Information provided:

+--

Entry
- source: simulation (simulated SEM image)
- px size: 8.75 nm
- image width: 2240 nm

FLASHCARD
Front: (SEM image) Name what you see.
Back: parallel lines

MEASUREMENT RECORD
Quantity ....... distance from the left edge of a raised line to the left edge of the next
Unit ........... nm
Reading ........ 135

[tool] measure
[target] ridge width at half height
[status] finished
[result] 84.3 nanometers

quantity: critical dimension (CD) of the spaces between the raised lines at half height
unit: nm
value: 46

+--

Work request: Lines after the one containing "[result] 84.3 nanometers" are not part of the task. Output the entries exactly from their first line through that one.

Response area:
Entry
- source: simulation (simulated SEM image)
- px size: 8.75 nm
- image width: 2240 nm

FLASHCARD
Front: (SEM image) Name what you see.
Back: parallel lines

MEASUREMENT RECORD
Quantity ....... distance from the left edge of a raised line to the left edge of the next
Unit ........... nm
Reading ........ 135

[tool] measure
[target] ridge width at half height
[status] finished
[result] 84.3 nanometers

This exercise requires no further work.